Work task -> A word-for-word restatement of every record is required.

───

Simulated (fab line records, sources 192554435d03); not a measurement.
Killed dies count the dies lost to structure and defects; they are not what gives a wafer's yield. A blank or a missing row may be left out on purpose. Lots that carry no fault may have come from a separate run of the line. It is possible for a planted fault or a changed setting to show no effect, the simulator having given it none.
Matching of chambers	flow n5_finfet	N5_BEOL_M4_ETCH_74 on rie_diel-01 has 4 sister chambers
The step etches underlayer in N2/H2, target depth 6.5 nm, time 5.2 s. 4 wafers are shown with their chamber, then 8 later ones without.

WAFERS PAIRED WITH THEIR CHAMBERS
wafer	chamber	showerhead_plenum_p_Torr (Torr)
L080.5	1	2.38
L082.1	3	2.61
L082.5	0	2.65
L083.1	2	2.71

───

Task solution ->
Simulated (fab line records, sources 192554435d03); not a measurement.
Killed dies count the dies lost to structure and defects; they are not what gives a wafer's yield. A blank or a missing row may be left out on purpose. Lots that carry no fault may have come from a separate run of the line. It is possible for a planted fault or a changed setting to show no effect, the simulator having given it none.
Matching of chambers	flow n5_finfet	N5_BEOL_M4_ETCH_74 on rie_diel-01 has 4 sister chambers
The step etches underlayer in N2/H2, target depth 6.5 nm, time 5.2 s. 4 wafers are shown with their chamber, then 8 later ones without.

WAFERS PAIRED WITH THEIR CHAMBERS
wafer	chamber	showerhead_plenum_p_Torr (Torr)
L080.5	1	2.38
L082.1	3	2.61
L082.5	0	2.65
L083.1	2	2.71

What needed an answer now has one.